§ **Supplied entries**
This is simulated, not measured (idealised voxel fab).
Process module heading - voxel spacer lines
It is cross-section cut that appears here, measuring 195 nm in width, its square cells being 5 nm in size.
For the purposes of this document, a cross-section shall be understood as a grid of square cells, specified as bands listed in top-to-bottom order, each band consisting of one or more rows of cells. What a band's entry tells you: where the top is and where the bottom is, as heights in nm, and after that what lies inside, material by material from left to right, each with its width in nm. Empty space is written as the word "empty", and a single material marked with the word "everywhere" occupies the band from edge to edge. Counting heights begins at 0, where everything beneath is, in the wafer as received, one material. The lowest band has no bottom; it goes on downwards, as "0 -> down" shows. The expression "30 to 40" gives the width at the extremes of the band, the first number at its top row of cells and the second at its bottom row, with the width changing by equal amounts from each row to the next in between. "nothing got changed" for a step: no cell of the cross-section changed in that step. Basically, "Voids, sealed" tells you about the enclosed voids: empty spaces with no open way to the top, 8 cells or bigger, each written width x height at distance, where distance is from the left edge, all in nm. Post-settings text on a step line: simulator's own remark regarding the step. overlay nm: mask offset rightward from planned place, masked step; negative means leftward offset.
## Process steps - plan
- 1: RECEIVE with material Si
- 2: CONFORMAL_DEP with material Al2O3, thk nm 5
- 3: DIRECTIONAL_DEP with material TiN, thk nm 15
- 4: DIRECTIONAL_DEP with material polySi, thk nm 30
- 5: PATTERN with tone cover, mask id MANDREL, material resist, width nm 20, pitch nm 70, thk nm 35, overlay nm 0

§ **Activity**
In the material above, transcribe exactly the lines beginning at the one with "Process module heading - voxel spacer lines" and ending at the one with "It is cross-section", both included.

§ **Written answer**
Process module heading - voxel spacer lines
It is cross-section cut that appears here, measuring 195 nm in width, its square cells being 5 nm in size.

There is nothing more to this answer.